Please copy out the entries until you have copied the line that contains "Targets: R1 352 s, give or take 11 s", beginning with the first line.

──────── INFORMATION ────────

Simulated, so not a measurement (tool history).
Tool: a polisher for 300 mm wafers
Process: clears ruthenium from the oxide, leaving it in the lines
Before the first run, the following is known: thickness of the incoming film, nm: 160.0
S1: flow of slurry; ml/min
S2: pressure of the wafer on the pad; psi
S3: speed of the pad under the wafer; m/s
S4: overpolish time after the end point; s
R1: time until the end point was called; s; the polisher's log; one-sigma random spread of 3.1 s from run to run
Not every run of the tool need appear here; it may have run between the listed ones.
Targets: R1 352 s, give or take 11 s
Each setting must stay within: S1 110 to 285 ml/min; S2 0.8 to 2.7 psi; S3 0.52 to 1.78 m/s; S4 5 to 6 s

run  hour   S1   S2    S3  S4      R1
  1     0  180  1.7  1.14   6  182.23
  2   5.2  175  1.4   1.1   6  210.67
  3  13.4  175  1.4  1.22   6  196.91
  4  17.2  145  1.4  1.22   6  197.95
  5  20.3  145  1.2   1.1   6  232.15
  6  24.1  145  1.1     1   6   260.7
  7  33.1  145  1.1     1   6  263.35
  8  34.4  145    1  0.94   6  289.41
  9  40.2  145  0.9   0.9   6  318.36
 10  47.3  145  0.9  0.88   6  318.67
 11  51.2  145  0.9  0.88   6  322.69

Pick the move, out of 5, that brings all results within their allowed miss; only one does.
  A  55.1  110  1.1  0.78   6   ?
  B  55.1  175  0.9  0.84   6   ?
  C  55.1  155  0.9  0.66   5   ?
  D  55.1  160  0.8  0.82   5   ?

────────

▸ **WRITTEN ANSWER**:
Simulated, so not a measurement (tool history).
Tool: a polisher for 300 mm wafers
Process: clears ruthenium from the oxide, leaving it in the lines
Before the first run, the following is known: thickness of the incoming film, nm: 160.0
S1: flow of slurry; ml/min
S2: pressure of the wafer on the pad; psi
S3: speed of the pad under the wafer; m/s
S4: overpolish time after the end point; s
R1: time until the end point was called; s; the polisher's log; one-sigma random spread of 3.1 s from run to run
Not every run of the tool need appear here; it may have run between the listed ones.
Targets: R1 352 s, give or take 11 s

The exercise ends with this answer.